Required action: The lines from the start of the listing through the line containing "S1: process that" should be printed exactly, and no other lines should be printed.

Extracted information:
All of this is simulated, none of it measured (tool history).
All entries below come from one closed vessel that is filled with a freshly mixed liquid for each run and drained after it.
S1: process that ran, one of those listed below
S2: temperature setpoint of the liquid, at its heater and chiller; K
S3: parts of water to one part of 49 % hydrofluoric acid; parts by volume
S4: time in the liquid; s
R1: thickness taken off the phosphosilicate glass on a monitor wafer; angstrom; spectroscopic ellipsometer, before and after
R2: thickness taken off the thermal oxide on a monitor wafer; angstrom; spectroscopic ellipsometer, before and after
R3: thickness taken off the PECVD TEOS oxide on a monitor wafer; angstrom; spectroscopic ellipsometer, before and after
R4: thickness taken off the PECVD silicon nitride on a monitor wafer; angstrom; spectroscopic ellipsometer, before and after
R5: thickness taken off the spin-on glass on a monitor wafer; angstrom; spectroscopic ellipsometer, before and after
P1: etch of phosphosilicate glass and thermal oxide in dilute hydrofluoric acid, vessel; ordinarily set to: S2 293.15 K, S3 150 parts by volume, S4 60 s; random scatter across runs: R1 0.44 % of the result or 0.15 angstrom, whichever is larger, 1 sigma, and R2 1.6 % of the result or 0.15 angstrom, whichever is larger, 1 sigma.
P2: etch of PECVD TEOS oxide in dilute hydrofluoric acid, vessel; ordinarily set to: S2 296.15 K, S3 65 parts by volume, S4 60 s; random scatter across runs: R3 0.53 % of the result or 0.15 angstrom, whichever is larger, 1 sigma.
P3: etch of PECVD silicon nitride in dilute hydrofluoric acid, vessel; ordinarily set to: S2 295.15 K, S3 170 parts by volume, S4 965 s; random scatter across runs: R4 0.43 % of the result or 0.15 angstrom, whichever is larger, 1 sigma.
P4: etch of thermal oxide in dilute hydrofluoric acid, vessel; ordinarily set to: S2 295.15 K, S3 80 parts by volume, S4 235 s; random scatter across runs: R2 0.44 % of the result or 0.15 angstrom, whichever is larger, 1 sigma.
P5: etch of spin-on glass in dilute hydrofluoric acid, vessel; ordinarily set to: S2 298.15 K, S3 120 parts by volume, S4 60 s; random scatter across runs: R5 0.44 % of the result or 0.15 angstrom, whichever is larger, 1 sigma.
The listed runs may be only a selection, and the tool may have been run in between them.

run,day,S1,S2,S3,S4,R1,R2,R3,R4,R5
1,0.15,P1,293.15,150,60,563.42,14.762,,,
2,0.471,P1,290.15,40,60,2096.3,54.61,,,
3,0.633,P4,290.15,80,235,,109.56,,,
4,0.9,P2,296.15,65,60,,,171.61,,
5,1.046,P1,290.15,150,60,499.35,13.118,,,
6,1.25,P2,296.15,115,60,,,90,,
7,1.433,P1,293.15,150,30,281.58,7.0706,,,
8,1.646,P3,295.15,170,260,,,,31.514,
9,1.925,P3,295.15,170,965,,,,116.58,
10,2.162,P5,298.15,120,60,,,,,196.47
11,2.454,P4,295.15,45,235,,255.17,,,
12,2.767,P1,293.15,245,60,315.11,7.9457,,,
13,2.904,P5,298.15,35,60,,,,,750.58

Written answer:
All of this is simulated, none of it measured (tool history).
All entries below come from one closed vessel that is filled with a freshly mixed liquid for each run and drained after it.
S1: process that ran, one of those listed below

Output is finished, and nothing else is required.